SOURCE DATA
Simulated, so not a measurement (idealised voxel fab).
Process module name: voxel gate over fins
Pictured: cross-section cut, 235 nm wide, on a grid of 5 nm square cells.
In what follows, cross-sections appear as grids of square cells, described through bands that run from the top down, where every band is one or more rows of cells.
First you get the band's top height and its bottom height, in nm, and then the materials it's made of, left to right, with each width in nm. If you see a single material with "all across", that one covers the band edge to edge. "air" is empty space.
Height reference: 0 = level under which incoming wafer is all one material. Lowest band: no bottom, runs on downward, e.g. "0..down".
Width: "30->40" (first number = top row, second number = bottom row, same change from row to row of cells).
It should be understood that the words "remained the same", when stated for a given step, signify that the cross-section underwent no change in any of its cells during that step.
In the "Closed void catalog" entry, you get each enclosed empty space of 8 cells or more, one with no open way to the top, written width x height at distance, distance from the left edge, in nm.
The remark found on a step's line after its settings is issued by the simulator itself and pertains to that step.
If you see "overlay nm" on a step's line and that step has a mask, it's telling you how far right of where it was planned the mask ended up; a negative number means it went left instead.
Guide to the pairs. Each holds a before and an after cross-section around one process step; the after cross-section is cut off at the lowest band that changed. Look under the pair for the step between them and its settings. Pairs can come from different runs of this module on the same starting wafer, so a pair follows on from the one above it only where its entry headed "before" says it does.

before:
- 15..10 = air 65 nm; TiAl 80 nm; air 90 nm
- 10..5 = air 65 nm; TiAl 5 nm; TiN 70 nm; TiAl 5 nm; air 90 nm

ASSIGNED TASK
Starting with the first line of the entries and ending with the line that has "The remark found", copy each line exactly and add nothing.

WRITTEN REPLY
Simulated, so not a measurement (idealised voxel fab).
Process module name: voxel gate over fins
Pictured: cross-section cut, 235 nm wide, on a grid of 5 nm square cells.
In what follows, cross-sections appear as grids of square cells, described through bands that run from the top down, where every band is one or more rows of cells.
First you get the band's top height and its bottom height, in nm, and then the materials it's made of, left to right, with each width in nm. If you see a single material with "all across", that one covers the band edge to edge. "air" is empty space.
Height reference: 0 = level under which incoming wafer is all one material. Lowest band: no bottom, runs on downward, e.g. "0..down".
Width: "30->40" (first number = top row, second number = bottom row, same change from row to row of cells).
It should be understood that the words "remained the same", when stated for a given step, signify that the cross-section underwent no change in any of its cells during that step.
In the "Closed void catalog" entry, you get each enclosed empty space of 8 cells or more, one with no open way to the top, written width x height at distance, distance from the left edge, in nm.
The remark found on a step's line after its settings is issued by the simulator itself and pertains to that step.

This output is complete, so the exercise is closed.